Given data:
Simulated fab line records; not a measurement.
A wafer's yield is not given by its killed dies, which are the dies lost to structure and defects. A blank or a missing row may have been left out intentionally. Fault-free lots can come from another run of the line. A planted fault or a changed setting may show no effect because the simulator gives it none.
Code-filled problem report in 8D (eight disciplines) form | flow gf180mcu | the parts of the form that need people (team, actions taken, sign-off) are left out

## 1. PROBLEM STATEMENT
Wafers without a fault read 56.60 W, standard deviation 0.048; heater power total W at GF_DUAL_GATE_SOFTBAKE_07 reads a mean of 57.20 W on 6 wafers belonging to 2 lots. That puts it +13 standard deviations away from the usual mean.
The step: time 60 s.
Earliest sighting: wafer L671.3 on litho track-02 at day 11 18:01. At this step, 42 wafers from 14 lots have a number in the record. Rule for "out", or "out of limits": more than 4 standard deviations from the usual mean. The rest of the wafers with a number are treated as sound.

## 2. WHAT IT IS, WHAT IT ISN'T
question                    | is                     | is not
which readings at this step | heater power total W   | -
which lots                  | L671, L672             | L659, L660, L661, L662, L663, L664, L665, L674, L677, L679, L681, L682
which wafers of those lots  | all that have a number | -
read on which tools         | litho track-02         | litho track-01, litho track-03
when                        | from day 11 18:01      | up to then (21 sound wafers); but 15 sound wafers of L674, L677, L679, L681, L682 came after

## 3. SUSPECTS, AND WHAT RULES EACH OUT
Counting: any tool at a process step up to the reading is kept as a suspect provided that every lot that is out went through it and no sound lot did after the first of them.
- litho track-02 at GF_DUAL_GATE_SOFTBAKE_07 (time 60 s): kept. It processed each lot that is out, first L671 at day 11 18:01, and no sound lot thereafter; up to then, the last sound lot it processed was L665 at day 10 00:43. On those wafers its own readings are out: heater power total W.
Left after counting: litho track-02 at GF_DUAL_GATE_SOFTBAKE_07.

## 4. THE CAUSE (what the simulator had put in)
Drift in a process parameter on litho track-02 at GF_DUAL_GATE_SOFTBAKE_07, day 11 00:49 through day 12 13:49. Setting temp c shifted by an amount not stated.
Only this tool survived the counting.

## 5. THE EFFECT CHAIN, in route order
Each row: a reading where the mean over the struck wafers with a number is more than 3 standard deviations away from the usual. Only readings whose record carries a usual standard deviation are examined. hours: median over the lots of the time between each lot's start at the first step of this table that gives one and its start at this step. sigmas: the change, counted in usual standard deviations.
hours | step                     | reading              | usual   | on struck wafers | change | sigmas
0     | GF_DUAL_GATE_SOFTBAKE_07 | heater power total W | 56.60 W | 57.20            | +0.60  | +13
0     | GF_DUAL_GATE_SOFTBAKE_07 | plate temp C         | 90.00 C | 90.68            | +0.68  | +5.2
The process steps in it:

Assignment:
Keeping every character as it is, restate the lines above that run from the line with "Wafers without a" through the line with "Counting: any tool", both included, and nothing else.

Exercise result:
Wafers without a fault read 56.60 W, standard deviation 0.048; heater power total W at GF_DUAL_GATE_SOFTBAKE_07 reads a mean of 57.20 W on 6 wafers belonging to 2 lots. That puts it +13 standard deviations away from the usual mean.
The step: time 60 s.
Earliest sighting: wafer L671.3 on litho track-02 at day 11 18:01. At this step, 42 wafers from 14 lots have a number in the record. Rule for "out", or "out of limits": more than 4 standard deviations from the usual mean. The rest of the wafers with a number are treated as sound.

## 2. WHAT IT IS, WHAT IT ISN'T
question                    | is                     | is not
which readings at this step | heater power total W   | -
which lots                  | L671, L672             | L659, L660, L661, L662, L663, L664, L665, L674, L677, L679, L681, L682
which wafers of those lots  | all that have a number | -
read on which tools         | litho track-02         | litho track-01, litho track-03
when                        | from day 11 18:01      | up to then (21 sound wafers); but 15 sound wafers of L674, L677, L679, L681, L682 came after

## 3. SUSPECTS, AND WHAT RULES EACH OUT
Counting: any tool at a process step up to the reading is kept as a suspect provided that every lot that is out went through it and no sound lot did after the first of them.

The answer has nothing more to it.